-=-=-
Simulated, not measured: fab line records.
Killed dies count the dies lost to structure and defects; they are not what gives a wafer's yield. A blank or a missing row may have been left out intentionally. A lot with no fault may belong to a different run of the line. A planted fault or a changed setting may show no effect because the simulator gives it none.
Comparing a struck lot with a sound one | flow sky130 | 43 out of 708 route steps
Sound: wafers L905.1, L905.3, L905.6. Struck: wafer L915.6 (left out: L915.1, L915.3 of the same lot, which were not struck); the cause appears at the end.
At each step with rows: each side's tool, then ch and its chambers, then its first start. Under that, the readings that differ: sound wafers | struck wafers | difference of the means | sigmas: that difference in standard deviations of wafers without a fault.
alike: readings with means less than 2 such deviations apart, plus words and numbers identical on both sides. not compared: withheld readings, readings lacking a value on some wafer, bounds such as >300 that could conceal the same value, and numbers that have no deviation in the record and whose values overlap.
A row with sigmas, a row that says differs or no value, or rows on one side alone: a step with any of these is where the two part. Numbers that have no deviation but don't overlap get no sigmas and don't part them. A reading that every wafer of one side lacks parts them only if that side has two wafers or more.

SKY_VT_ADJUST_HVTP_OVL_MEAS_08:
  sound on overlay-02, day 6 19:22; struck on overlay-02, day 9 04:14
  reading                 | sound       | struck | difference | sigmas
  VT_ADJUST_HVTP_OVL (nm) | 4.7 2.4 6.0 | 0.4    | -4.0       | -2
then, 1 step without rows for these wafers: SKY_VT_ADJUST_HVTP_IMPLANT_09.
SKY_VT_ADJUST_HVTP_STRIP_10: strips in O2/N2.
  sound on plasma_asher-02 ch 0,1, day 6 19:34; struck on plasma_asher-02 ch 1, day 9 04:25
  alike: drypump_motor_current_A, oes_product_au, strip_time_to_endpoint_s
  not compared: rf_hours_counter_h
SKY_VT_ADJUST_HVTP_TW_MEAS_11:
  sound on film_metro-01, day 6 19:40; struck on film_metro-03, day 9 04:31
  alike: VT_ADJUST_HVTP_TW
-=-=-

■ ASSIGNMENT ■
Lines from the top of the data above through the line containing "Killed dies count" must be repeated exactly. All other lines stay out.

■ WRITTEN REPLY ■
Simulated, not measured: fab line records.
Killed dies count the dies lost to structure and defects; they are not what gives a wafer's yield. A blank or a missing row may have been left out intentionally. A lot with no fault may belong to a different run of the line. A planted fault or a changed setting may show no effect because the simulator gives it none.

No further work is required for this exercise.